(EXTRACTED RECORDS Opens)

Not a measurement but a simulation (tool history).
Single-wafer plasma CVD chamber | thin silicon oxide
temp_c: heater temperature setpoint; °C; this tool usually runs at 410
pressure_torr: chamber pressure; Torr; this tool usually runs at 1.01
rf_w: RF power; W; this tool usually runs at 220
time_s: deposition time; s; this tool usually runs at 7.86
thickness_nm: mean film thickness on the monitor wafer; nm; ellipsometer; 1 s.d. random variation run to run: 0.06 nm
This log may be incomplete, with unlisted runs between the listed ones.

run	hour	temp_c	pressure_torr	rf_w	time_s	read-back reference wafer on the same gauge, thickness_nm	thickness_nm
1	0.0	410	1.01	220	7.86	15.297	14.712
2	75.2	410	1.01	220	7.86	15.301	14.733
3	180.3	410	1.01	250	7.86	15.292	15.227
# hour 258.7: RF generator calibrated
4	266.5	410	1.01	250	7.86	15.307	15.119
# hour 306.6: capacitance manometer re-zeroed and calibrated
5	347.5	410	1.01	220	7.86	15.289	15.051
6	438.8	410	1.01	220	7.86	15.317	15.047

(EXTRACTED RECORDS Closes)

- _ASSIGNMENT_: Each line of the records above, from the first through the one containing "# hour 306.6: capacitance", is to be retyped exactly; no other line belongs.

- _WRITTEN SOLUTION_:
Not a measurement but a simulation (tool history).
Single-wafer plasma CVD chamber | thin silicon oxide
temp_c: heater temperature setpoint; °C; this tool usually runs at 410
pressure_torr: chamber pressure; Torr; this tool usually runs at 1.01
rf_w: RF power; W; this tool usually runs at 220
time_s: deposition time; s; this tool usually runs at 7.86
thickness_nm: mean film thickness on the monitor wafer; nm; ellipsometer; 1 s.d. random variation run to run: 0.06 nm
This log may be incomplete, with unlisted runs between the listed ones.

run	hour	temp_c	pressure_torr	rf_w	time_s	read-back reference wafer on the same gauge, thickness_nm	thickness_nm
1	0.0	410	1.01	220	7.86	15.297	14.712
2	75.2	410	1.01	220	7.86	15.301	14.733
3	180.3	410	1.01	250	7.86	15.292	15.227
# hour 258.7: RF generator calibrated
4	266.5	410	1.01	250	7.86	15.307	15.119
# hour 306.6: capacitance manometer re-zeroed and calibrated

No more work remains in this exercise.